Top of Excerpted records

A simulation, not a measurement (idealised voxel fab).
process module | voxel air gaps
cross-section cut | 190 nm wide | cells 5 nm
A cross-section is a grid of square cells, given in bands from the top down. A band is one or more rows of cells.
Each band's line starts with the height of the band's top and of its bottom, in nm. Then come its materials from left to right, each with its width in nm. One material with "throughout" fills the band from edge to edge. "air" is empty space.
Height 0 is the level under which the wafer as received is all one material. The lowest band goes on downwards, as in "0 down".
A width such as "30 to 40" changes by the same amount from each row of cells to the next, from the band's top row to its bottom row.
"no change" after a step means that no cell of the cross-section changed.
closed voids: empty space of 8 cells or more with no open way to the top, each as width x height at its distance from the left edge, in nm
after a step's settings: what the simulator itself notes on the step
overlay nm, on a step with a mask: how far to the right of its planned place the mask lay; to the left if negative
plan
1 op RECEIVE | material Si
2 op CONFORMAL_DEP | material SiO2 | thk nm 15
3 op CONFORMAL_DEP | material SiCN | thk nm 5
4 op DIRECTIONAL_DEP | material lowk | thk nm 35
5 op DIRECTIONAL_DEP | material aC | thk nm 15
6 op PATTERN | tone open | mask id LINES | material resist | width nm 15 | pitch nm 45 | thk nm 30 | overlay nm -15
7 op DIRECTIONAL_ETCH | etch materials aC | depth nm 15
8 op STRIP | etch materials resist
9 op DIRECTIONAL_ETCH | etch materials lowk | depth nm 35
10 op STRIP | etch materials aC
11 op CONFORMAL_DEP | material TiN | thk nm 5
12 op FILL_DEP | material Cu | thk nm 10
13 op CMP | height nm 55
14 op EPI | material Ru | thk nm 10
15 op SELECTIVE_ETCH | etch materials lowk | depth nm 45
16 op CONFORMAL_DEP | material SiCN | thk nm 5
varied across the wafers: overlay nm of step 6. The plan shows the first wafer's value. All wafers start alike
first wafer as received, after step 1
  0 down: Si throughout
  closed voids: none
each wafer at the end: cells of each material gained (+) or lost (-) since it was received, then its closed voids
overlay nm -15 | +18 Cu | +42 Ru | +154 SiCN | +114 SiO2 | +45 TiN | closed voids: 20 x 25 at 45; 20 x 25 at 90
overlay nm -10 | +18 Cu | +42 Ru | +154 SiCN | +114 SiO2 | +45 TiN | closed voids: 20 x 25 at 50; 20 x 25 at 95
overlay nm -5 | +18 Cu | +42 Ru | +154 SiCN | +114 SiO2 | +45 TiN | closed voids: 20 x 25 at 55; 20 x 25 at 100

Bottom of Excerpted records

Give an exact copy of the lines above from the line with "varied across the" up to and including the line with "overlay nm -10", and leave everything else out.

**Result**
varied across the wafers: overlay nm of step 6. The plan shows the first wafer's value. All wafers start alike
first wafer as received, after step 1
  0 down: Si throughout
  closed voids: none
each wafer at the end: cells of each material gained (+) or lost (-) since it was received, then its closed voids
overlay nm -15 | +18 Cu | +42 Ru | +154 SiCN | +114 SiO2 | +45 TiN | closed voids: 20 x 25 at 45; 20 x 25 at 90
overlay nm -10 | +18 Cu | +42 Ru | +154 SiCN | +114 SiO2 | +45 TiN | closed voids: 20 x 25 at 50; 20 x 25 at 95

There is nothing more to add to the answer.